*** Data for review Section Begins ***

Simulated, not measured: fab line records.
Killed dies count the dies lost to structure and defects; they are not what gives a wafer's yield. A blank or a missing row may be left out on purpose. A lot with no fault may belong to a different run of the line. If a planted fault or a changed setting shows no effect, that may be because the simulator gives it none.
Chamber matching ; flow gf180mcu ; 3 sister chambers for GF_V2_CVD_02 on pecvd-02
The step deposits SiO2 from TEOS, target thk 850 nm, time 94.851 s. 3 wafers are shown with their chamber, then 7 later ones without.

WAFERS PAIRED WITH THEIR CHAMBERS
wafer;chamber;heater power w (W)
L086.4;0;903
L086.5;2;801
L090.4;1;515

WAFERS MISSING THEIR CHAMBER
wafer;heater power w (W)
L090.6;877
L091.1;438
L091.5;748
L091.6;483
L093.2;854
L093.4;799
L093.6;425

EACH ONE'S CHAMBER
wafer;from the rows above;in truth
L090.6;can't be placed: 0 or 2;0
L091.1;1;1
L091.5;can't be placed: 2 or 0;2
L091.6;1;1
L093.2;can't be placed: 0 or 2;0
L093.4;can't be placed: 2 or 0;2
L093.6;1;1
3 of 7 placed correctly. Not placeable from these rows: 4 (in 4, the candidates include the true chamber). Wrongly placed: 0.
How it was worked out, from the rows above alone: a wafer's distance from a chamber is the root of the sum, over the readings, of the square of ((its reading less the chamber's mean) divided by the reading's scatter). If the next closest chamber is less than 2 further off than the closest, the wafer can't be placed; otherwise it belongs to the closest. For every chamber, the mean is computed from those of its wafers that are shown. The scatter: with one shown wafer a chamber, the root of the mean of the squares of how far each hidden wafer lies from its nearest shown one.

*** Data for review Section Ends ***

Nothing should be omitted or altered. Retype the records exactly.

:: Written answer ::
Simulated, not measured: fab line records.
Killed dies count the dies lost to structure and defects; they are not what gives a wafer's yield. A blank or a missing row may be left out on purpose. A lot with no fault may belong to a different run of the line. If a planted fault or a changed setting shows no effect, that may be because the simulator gives it none.
Chamber matching ; flow gf180mcu ; 3 sister chambers for GF_V2_CVD_02 on pecvd-02
The step deposits SiO2 from TEOS, target thk 850 nm, time 94.851 s. 3 wafers are shown with their chamber, then 7 later ones without.

WAFERS PAIRED WITH THEIR CHAMBERS
wafer;chamber;heater power w (W)
L086.4;0;903
L086.5;2;801
L090.4;1;515

WAFERS MISSING THEIR CHAMBER
wafer;heater power w (W)
L090.6;877
L091.1;438
L091.5;748
L091.6;483
L093.2;854
L093.4;799
L093.6;425

EACH ONE'S CHAMBER
wafer;from the rows above;in truth
L090.6;can't be placed: 0 or 2;0
L091.1;1;1
L091.5;can't be placed: 2 or 0;2
L091.6;1;1
L093.2;can't be placed: 0 or 2;0
L093.4;can't be placed: 2 or 0;2
L093.6;1;1
3 of 7 placed correctly. Not placeable from these rows: 4 (in 4, the candidates include the true chamber). Wrongly placed: 0.
How it was worked out, from the rows above alone: a wafer's distance from a chamber is the root of the sum, over the readings, of the square of ((its reading less the chamber's mean) divided by the reading's scatter). If the next closest chamber is less than 2 further off than the closest, the wafer can't be placed; otherwise it belongs to the closest. For every chamber, the mean is computed from those of its wafers that are shown. The scatter: with one shown wafer a chamber, the root of the mean of the squares of how far each hidden wafer lies from its nearest shown one.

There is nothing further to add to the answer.